▶ _ASSIGNED TASK_: Give an exact copy of the lines from the beginning of the listing below to the "(+) following a" line, inclusive.

Content starts

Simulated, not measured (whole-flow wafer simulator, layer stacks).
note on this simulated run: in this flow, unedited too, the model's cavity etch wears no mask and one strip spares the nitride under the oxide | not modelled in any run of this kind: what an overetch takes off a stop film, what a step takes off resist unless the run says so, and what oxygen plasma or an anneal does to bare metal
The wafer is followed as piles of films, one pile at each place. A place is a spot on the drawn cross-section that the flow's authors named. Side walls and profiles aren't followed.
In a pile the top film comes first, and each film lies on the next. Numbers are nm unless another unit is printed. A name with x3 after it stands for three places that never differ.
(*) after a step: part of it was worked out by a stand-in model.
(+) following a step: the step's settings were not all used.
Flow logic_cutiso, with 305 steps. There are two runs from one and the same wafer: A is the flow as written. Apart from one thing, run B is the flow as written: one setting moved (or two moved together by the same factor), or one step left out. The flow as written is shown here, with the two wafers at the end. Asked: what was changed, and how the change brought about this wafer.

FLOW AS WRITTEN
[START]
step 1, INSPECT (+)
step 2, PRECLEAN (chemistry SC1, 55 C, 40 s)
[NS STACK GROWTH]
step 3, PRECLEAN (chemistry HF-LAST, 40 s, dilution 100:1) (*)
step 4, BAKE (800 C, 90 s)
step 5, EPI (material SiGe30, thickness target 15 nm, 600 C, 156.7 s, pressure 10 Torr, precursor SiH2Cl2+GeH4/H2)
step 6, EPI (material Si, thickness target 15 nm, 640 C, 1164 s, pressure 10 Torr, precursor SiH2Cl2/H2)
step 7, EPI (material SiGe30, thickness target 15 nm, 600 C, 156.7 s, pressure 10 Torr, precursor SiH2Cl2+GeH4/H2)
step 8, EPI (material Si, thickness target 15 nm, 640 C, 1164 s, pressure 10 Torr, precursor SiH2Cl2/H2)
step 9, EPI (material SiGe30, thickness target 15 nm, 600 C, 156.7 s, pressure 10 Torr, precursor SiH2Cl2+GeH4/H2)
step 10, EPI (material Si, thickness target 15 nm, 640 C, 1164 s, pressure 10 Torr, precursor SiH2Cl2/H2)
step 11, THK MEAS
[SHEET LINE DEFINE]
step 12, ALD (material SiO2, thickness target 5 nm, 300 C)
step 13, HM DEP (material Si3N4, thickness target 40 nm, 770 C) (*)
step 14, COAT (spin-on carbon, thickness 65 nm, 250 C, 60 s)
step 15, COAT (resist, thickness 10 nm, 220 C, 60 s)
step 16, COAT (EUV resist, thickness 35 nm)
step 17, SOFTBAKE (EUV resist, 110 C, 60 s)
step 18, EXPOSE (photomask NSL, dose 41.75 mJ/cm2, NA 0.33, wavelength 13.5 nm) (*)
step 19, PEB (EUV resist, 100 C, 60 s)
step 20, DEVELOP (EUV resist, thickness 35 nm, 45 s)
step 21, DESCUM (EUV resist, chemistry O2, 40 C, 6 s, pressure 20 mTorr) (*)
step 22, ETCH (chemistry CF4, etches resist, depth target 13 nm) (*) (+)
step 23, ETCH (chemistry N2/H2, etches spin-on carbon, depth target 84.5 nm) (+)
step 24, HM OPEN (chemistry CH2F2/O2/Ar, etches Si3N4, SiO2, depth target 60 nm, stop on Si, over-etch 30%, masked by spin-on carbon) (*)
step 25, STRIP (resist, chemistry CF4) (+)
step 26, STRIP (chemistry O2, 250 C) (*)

Content ends

▶ _ANSWER SPACE_:
Simulated, not measured (whole-flow wafer simulator, layer stacks).
note on this simulated run: in this flow, unedited too, the model's cavity etch wears no mask and one strip spares the nitride under the oxide | not modelled in any run of this kind: what an overetch takes off a stop film, what a step takes off resist unless the run says so, and what oxygen plasma or an anneal does to bare metal
The wafer is followed as piles of films, one pile at each place. A place is a spot on the drawn cross-section that the flow's authors named. Side walls and profiles aren't followed.
In a pile the top film comes first, and each film lies on the next. Numbers are nm unless another unit is printed. A name with x3 after it stands for three places that never differ.
(*) after a step: part of it was worked out by a stand-in model.
(+) following a step: the step's settings were not all used.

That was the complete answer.